● ASSIGNED TASK: Could you retype all of the entries below word for word?

┏━━

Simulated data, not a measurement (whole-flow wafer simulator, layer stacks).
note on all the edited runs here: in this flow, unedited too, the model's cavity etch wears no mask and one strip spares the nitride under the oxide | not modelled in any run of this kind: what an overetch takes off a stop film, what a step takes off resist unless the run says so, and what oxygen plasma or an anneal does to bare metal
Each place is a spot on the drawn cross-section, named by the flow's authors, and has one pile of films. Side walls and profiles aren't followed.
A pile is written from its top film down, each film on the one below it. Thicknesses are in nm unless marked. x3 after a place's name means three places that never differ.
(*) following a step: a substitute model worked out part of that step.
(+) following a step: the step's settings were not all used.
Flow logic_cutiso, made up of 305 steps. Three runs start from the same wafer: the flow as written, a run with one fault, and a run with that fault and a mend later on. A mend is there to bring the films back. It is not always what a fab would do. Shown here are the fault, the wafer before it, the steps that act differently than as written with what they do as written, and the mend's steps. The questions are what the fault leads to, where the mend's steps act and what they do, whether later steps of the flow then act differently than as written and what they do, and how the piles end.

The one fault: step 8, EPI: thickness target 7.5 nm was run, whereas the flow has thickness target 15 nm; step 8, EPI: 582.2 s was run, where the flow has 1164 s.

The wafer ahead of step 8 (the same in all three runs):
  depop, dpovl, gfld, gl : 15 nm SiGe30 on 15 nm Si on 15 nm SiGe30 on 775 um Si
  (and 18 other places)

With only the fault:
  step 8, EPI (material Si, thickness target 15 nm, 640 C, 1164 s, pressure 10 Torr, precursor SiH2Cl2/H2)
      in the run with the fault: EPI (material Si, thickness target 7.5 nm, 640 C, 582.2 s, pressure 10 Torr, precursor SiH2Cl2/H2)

┗━━

● WRITTEN SOLUTION:
Simulated data, not a measurement (whole-flow wafer simulator, layer stacks).
note on all the edited runs here: in this flow, unedited too, the model's cavity etch wears no mask and one strip spares the nitride under the oxide | not modelled in any run of this kind: what an overetch takes off a stop film, what a step takes off resist unless the run says so, and what oxygen plasma or an anneal does to bare metal
Each place is a spot on the drawn cross-section, named by the flow's authors, and has one pile of films. Side walls and profiles aren't followed.
A pile is written from its top film down, each film on the one below it. Thicknesses are in nm unless marked. x3 after a place's name means three places that never differ.
(*) following a step: a substitute model worked out part of that step.
(+) following a step: the step's settings were not all used.
Flow logic_cutiso, made up of 305 steps. Three runs start from the same wafer: the flow as written, a run with one fault, and a run with that fault and a mend later on. A mend is there to bring the films back. It is not always what a fab would do. Shown here are the fault, the wafer before it, the steps that act differently than as written with what they do as written, and the mend's steps. The questions are what the fault leads to, where the mend's steps act and what they do, whether later steps of the flow then act differently than as written and what they do, and how the piles end.

The one fault: step 8, EPI: thickness target 7.5 nm was run, whereas the flow has thickness target 15 nm; step 8, EPI: 582.2 s was run, where the flow has 1164 s.

The wafer ahead of step 8 (the same in all three runs):
  depop, dpovl, gfld, gl : 15 nm SiGe30 on 15 nm Si on 15 nm SiGe30 on 775 um Si
  (and 18 other places)

With only the fault:
  step 8, EPI (material Si, thickness target 15 nm, 640 C, 1164 s, pressure 10 Torr, precursor SiH2Cl2/H2)
      in the run with the fault: EPI (material Si, thickness target 7.5 nm, 640 C, 582.2 s, pressure 10 Torr, precursor SiH2Cl2/H2)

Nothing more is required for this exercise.